Content starts

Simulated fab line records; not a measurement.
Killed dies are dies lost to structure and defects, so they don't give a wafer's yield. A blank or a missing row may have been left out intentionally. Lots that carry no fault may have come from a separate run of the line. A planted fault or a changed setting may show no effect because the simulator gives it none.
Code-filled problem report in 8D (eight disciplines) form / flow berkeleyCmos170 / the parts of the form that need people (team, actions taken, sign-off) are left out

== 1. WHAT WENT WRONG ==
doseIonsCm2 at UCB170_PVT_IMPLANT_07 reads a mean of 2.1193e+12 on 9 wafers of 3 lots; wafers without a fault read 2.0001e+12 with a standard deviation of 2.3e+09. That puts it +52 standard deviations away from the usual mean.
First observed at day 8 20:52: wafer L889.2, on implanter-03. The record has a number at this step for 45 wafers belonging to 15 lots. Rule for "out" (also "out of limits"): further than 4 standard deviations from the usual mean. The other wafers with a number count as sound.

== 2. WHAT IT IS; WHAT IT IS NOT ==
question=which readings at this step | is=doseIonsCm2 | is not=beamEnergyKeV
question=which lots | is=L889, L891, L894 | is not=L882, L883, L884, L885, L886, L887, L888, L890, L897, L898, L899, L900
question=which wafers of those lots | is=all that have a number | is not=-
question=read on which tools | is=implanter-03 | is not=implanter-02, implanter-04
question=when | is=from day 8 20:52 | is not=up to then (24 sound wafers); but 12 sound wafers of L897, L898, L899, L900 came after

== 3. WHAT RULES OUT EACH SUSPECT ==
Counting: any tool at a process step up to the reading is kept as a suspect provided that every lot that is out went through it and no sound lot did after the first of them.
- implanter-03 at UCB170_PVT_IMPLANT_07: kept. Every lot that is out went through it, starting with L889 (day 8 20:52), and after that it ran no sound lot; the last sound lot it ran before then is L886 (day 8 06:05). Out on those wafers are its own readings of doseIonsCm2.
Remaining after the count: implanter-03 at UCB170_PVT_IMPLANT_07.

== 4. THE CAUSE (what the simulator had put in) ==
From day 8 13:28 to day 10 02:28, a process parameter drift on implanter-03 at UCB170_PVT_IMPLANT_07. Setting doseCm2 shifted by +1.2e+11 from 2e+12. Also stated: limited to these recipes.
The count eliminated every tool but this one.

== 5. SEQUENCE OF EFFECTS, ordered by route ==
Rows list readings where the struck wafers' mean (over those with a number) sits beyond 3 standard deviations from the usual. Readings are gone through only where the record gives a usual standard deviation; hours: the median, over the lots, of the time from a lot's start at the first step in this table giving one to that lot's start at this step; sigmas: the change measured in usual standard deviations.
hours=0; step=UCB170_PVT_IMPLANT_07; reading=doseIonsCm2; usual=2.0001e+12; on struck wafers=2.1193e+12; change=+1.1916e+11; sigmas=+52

Content ends

## Work instruction
Copy out word for word each line of the listing, from the very first line down to the line containing "question=read on which", and stop after that line.

## Answer box
Simulated fab line records; not a measurement.
Killed dies are dies lost to structure and defects, so they don't give a wafer's yield. A blank or a missing row may have been left out intentionally. Lots that carry no fault may have come from a separate run of the line. A planted fault or a changed setting may show no effect because the simulator gives it none.
Code-filled problem report in 8D (eight disciplines) form / flow berkeleyCmos170 / the parts of the form that need people (team, actions taken, sign-off) are left out

== 1. WHAT WENT WRONG ==
doseIonsCm2 at UCB170_PVT_IMPLANT_07 reads a mean of 2.1193e+12 on 9 wafers of 3 lots; wafers without a fault read 2.0001e+12 with a standard deviation of 2.3e+09. That puts it +52 standard deviations away from the usual mean.
First observed at day 8 20:52: wafer L889.2, on implanter-03. The record has a number at this step for 45 wafers belonging to 15 lots. Rule for "out" (also "out of limits"): further than 4 standard deviations from the usual mean. The other wafers with a number count as sound.

== 2. WHAT IT IS; WHAT IT IS NOT ==
question=which readings at this step | is=doseIonsCm2 | is not=beamEnergyKeV
question=which lots | is=L889, L891, L894 | is not=L882, L883, L884, L885, L886, L887, L888, L890, L897, L898, L899, L900
question=which wafers of those lots | is=all that have a number | is not=-
question=read on which tools | is=implanter-03 | is not=implanter-02, implanter-04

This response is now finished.